Activity
Restate the data exactly, with nothing altered.

-=-=-=-=-

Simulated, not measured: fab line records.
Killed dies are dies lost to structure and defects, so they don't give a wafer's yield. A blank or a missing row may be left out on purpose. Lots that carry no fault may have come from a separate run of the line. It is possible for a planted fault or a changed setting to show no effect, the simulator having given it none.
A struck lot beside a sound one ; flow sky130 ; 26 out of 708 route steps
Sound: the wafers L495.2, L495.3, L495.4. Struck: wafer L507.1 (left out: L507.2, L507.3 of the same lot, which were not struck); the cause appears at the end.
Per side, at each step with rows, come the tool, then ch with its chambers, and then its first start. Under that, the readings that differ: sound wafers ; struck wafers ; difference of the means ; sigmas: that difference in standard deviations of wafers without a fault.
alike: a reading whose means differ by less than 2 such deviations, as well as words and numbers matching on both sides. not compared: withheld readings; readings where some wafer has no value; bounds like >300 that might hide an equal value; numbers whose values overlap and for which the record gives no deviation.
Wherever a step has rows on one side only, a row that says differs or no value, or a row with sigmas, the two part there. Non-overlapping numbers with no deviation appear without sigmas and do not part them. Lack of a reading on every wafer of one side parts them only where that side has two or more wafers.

-=-=-=-=-

Response box
Simulated, not measured: fab line records.
Killed dies are dies lost to structure and defects, so they don't give a wafer's yield. A blank or a missing row may be left out on purpose. Lots that carry no fault may have come from a separate run of the line. It is possible for a planted fault or a changed setting to show no effect, the simulator having given it none.
A struck lot beside a sound one ; flow sky130 ; 26 out of 708 route steps
Sound: the wafers L495.2, L495.3, L495.4. Struck: wafer L507.1 (left out: L507.2, L507.3 of the same lot, which were not struck); the cause appears at the end.
Per side, at each step with rows, come the tool, then ch with its chambers, and then its first start. Under that, the readings that differ: sound wafers ; struck wafers ; difference of the means ; sigmas: that difference in standard deviations of wafers without a fault.
alike: a reading whose means differ by less than 2 such deviations, as well as words and numbers matching on both sides. not compared: withheld readings; readings where some wafer has no value; bounds like >300 that might hide an equal value; numbers whose values overlap and for which the record gives no deviation.
Wherever a step has rows on one side only, a row that says differs or no value, or a row with sigmas, the two part there. Non-overlapping numbers with no deviation appear without sigmas and do not part them. Lack of a reading on every wafer of one side parts them only where that side has two or more wafers.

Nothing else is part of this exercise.